━━━━━━━━━━

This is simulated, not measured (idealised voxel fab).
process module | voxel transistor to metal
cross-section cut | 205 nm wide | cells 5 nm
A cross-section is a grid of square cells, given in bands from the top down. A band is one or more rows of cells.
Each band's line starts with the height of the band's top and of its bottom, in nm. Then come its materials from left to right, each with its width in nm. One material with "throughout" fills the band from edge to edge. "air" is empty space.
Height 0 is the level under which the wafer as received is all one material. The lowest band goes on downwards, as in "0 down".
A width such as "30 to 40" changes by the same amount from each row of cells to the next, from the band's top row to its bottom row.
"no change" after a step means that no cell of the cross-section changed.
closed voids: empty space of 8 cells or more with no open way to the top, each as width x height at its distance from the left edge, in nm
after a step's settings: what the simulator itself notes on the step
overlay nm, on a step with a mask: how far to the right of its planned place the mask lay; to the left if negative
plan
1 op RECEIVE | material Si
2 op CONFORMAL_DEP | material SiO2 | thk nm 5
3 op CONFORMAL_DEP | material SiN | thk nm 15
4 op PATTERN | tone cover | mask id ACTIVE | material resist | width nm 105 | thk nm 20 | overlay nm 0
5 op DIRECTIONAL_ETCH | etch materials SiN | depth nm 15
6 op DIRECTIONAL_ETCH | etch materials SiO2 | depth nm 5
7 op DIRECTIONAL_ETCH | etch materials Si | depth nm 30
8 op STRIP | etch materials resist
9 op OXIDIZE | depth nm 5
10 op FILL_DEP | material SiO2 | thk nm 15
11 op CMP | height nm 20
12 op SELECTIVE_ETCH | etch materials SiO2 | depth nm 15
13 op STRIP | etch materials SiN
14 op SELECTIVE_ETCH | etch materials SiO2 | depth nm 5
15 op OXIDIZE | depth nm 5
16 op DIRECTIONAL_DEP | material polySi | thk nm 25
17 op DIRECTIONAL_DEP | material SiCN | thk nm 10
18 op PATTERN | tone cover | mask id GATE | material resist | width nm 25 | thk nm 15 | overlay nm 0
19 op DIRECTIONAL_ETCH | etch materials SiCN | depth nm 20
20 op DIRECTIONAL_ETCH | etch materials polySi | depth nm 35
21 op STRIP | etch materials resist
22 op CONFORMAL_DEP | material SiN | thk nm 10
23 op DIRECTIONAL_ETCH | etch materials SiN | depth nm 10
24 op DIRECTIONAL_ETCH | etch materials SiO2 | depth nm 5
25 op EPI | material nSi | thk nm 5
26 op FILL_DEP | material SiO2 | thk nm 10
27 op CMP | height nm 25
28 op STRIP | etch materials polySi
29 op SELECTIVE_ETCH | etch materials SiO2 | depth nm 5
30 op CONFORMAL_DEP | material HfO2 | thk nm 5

━━━━━━━━━━

◆ Exercise ◆
Give back, verbatim, the lines from the top of the entries above through the line containing "A cross-section is".

◆ Problem solution ◆
This is simulated, not measured (idealised voxel fab).
process module | voxel transistor to metal
cross-section cut | 205 nm wide | cells 5 nm
A cross-section is a grid of square cells, given in bands from the top down. A band is one or more rows of cells.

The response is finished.